(DATA SUPPLIED)

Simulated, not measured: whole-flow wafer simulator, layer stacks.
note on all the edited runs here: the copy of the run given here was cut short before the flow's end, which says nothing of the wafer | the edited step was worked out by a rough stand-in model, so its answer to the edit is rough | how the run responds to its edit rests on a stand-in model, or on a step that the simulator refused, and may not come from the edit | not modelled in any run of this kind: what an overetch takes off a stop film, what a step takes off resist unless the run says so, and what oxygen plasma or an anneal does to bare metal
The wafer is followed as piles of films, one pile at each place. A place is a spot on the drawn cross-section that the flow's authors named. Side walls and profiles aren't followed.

(End DATA SUPPLIED)

= BRIEF =
An exact copy of every record above is what's needed here.

= ANSWER AREA =
Simulated, not measured: whole-flow wafer simulator, layer stacks.
note on all the edited runs here: the copy of the run given here was cut short before the flow's end, which says nothing of the wafer | the edited step was worked out by a rough stand-in model, so its answer to the edit is rough | how the run responds to its edit rests on a stand-in model, or on a step that the simulator refused, and may not come from the edit | not modelled in any run of this kind: what an overetch takes off a stop film, what a step takes off resist unless the run says so, and what oxygen plasma or an anneal does to bare metal
The wafer is followed as piles of films, one pile at each place. A place is a spot on the drawn cross-section that the flow's authors named. Side walls and profiles aren't followed.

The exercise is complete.